▸ **Supplied material**
-*-
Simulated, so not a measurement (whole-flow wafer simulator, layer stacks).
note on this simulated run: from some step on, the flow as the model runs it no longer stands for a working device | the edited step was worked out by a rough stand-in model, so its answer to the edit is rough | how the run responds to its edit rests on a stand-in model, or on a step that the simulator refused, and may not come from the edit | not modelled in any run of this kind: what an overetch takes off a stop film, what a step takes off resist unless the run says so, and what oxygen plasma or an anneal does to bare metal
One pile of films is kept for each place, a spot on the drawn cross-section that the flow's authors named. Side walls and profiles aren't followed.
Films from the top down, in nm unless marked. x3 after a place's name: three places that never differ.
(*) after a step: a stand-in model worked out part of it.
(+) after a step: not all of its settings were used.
-*-

▸ **Exercise**
Only the lines from the beginning of the material to the line containing "(*) after a" should be echoed, verbatim and in full.

▸ **Expected answer**
Simulated, so not a measurement (whole-flow wafer simulator, layer stacks).
note on this simulated run: from some step on, the flow as the model runs it no longer stands for a working device | the edited step was worked out by a rough stand-in model, so its answer to the edit is rough | how the run responds to its edit rests on a stand-in model, or on a step that the simulator refused, and may not come from the edit | not modelled in any run of this kind: what an overetch takes off a stop film, what a step takes off resist unless the run says so, and what oxygen plasma or an anneal does to bare metal
One pile of films is kept for each place, a spot on the drawn cross-section that the flow's authors named. Side walls and profiles aren't followed.
Films from the top down, in nm unless marked. x3 after a place's name: three places that never differ.
(*) after a step: a stand-in model worked out part of it.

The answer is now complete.